:: GIVEN RECORDS

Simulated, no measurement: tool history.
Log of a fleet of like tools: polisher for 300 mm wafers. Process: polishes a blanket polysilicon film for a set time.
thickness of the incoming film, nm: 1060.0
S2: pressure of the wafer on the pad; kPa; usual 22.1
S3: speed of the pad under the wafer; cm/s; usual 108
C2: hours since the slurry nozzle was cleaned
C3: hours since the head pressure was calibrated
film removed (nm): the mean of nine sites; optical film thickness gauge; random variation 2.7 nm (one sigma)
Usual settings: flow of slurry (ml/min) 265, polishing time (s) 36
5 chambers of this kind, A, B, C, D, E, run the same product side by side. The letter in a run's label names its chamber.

::::

■ ASSIGNED TASK:
Each entry above needs to be output exactly.

■ TASK SOLUTION:
Simulated, no measurement: tool history.
Log of a fleet of like tools: polisher for 300 mm wafers. Process: polishes a blanket polysilicon film for a set time.
thickness of the incoming film, nm: 1060.0
S2: pressure of the wafer on the pad; kPa; usual 22.1
S3: speed of the pad under the wafer; cm/s; usual 108
C2: hours since the slurry nozzle was cleaned
C3: hours since the head pressure was calibrated
film removed (nm): the mean of nine sites; optical film thickness gauge; random variation 2.7 nm (one sigma)
Usual settings: flow of slurry (ml/min) 265, polishing time (s) 36
5 chambers of this kind, A, B, C, D, E, run the same product side by side. The letter in a run's label names its chamber.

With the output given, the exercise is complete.